| Requirement |
Could you copy every entry exactly, with nothing changed?

| Information supplied |
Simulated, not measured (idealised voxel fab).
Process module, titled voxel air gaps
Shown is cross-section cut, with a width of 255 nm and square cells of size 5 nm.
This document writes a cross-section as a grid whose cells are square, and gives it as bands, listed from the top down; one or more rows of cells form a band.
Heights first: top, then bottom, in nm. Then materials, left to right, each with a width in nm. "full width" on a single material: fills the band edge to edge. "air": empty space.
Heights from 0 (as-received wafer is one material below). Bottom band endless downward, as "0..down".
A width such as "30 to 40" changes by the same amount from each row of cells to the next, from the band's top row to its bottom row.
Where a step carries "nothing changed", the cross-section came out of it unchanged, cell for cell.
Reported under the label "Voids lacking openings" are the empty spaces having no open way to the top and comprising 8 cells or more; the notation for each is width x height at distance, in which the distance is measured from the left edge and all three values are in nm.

| Worked solution |
Simulated, not measured (idealised voxel fab).
Process module, titled voxel air gaps
Shown is cross-section cut, with a width of 255 nm and square cells of size 5 nm.
This document writes a cross-section as a grid whose cells are square, and gives it as bands, listed from the top down; one or more rows of cells form a band.
Heights first: top, then bottom, in nm. Then materials, left to right, each with a width in nm. "full width" on a single material: fills the band edge to edge. "air": empty space.
Heights from 0 (as-received wafer is one material below). Bottom band endless downward, as "0..down".
A width such as "30 to 40" changes by the same amount from each row of cells to the next, from the band's top row to its bottom row.
Where a step carries "nothing changed", the cross-section came out of it unchanged, cell for cell.
Reported under the label "Voids lacking openings" are the empty spaces having no open way to the top and comprising 8 cells or more; the notation for each is width x height at distance, in which the distance is measured from the left edge and all three values are in nm.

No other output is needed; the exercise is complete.